Exercise> The entries should each be set down again precisely.

Exercise data>
-- Opening Marker --

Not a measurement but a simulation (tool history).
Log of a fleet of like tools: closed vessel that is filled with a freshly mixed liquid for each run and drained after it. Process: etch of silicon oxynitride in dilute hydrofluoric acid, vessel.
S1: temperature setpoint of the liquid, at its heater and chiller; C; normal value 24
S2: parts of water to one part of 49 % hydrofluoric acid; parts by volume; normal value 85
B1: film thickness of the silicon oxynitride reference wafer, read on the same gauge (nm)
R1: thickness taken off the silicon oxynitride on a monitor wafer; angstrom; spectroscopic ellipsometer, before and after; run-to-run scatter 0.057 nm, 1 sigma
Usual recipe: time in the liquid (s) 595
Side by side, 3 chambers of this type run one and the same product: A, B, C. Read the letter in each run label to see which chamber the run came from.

-- Closing Marker --

Problem solution>
Not a measurement but a simulation (tool history).
Log of a fleet of like tools: closed vessel that is filled with a freshly mixed liquid for each run and drained after it. Process: etch of silicon oxynitride in dilute hydrofluoric acid, vessel.
S1: temperature setpoint of the liquid, at its heater and chiller; C; normal value 24
S2: parts of water to one part of 49 % hydrofluoric acid; parts by volume; normal value 85
B1: film thickness of the silicon oxynitride reference wafer, read on the same gauge (nm)
R1: thickness taken off the silicon oxynitride on a monitor wafer; angstrom; spectroscopic ellipsometer, before and after; run-to-run scatter 0.057 nm, 1 sigma
Usual recipe: time in the liquid (s) 595
Side by side, 3 chambers of this type run one and the same product: A, B, C. Read the letter in each run label to see which chamber the run came from.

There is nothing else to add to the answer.